#### [Work task]
Look below for the line containing "Unit conventions: ALD_oxide_etched_nm in nm"; from there, print each line exactly up to and including the line containing "A, B, C, D, E, F: these", and stop.

#### [Data to examine]

┄┄┄┄┄┄┄┄┄┄┄┄┄┄┄┄┄┄┄┄

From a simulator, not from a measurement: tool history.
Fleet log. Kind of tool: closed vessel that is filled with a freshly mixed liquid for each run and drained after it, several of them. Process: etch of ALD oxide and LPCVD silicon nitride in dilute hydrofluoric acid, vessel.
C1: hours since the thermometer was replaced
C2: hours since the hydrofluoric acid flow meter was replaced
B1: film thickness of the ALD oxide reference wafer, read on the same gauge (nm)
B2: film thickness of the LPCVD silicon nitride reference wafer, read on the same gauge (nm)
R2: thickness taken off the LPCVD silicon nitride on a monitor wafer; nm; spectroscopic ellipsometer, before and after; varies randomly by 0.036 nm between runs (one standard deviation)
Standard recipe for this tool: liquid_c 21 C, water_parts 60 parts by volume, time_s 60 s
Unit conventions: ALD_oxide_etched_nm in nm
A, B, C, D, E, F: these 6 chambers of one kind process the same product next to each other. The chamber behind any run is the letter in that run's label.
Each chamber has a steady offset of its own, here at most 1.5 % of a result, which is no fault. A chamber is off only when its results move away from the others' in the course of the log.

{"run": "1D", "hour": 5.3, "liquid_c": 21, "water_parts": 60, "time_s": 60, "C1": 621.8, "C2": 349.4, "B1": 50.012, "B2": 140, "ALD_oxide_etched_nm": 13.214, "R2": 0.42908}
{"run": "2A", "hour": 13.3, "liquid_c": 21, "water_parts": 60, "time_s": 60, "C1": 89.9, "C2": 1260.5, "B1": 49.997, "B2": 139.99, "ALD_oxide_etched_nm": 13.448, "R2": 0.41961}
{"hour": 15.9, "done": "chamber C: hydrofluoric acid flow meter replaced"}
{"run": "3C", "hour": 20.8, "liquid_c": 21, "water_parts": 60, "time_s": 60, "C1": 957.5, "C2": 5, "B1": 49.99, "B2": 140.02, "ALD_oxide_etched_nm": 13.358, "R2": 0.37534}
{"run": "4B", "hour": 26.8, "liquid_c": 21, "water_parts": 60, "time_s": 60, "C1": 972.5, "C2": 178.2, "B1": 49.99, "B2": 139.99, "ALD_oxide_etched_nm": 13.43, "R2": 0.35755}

┄┄┄┄┄┄┄┄┄┄┄┄┄┄┄┄┄┄┄┄

#### [Exercise result]
Unit conventions: ALD_oxide_etched_nm in nm
A, B, C, D, E, F: these 6 chambers of one kind process the same product next to each other. The chamber behind any run is the letter in that run's label.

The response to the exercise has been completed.